_Record set_.
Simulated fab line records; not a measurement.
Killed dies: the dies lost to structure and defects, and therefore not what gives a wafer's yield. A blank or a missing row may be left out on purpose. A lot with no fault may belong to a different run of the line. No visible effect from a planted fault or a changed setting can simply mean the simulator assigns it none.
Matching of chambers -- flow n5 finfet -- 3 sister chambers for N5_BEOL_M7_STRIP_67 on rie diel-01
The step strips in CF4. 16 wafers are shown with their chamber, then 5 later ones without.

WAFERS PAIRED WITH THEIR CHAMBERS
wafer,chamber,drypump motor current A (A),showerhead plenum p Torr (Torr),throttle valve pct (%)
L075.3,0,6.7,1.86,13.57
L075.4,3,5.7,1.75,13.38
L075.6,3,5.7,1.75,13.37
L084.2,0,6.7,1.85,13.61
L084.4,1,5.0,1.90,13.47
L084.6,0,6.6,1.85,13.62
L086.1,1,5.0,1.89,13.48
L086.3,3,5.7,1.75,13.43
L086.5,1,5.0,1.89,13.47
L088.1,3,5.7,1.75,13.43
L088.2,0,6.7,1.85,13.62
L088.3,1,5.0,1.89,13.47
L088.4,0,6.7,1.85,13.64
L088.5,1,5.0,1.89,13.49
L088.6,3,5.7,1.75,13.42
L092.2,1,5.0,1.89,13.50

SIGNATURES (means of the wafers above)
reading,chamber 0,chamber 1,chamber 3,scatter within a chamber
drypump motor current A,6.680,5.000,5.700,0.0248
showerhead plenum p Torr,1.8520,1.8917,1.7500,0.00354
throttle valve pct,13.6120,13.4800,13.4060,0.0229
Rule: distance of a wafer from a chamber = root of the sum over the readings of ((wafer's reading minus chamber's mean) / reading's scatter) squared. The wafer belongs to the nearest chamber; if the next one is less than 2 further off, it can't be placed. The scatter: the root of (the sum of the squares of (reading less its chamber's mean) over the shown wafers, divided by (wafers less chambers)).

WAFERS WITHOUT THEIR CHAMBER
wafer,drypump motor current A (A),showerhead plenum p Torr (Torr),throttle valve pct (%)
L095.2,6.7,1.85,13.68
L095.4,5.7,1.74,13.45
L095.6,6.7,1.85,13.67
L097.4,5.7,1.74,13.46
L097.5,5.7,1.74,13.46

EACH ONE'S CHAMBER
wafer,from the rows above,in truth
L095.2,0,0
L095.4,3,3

_Assigned task_.
Starting with the first line above and ending with the line that holds "reading,chamber 0,chamber 1,chamber", restate each line word for word and add nothing else.

_Exercise solution_.
Simulated fab line records; not a measurement.
Killed dies: the dies lost to structure and defects, and therefore not what gives a wafer's yield. A blank or a missing row may be left out on purpose. A lot with no fault may belong to a different run of the line. No visible effect from a planted fault or a changed setting can simply mean the simulator assigns it none.
Matching of chambers -- flow n5 finfet -- 3 sister chambers for N5_BEOL_M7_STRIP_67 on rie diel-01
The step strips in CF4. 16 wafers are shown with their chamber, then 5 later ones without.

WAFERS PAIRED WITH THEIR CHAMBERS
wafer,chamber,drypump motor current A (A),showerhead plenum p Torr (Torr),throttle valve pct (%)
L075.3,0,6.7,1.86,13.57
L075.4,3,5.7,1.75,13.38
L075.6,3,5.7,1.75,13.37
L084.2,0,6.7,1.85,13.61
L084.4,1,5.0,1.90,13.47
L084.6,0,6.6,1.85,13.62
L086.1,1,5.0,1.89,13.48
L086.3,3,5.7,1.75,13.43
L086.5,1,5.0,1.89,13.47
L088.1,3,5.7,1.75,13.43
L088.2,0,6.7,1.85,13.62
L088.3,1,5.0,1.89,13.47
L088.4,0,6.7,1.85,13.64
L088.5,1,5.0,1.89,13.49
L088.6,3,5.7,1.75,13.42
L092.2,1,5.0,1.89,13.50

SIGNATURES (means of the wafers above)
reading,chamber 0,chamber 1,chamber 3,scatter within a chamber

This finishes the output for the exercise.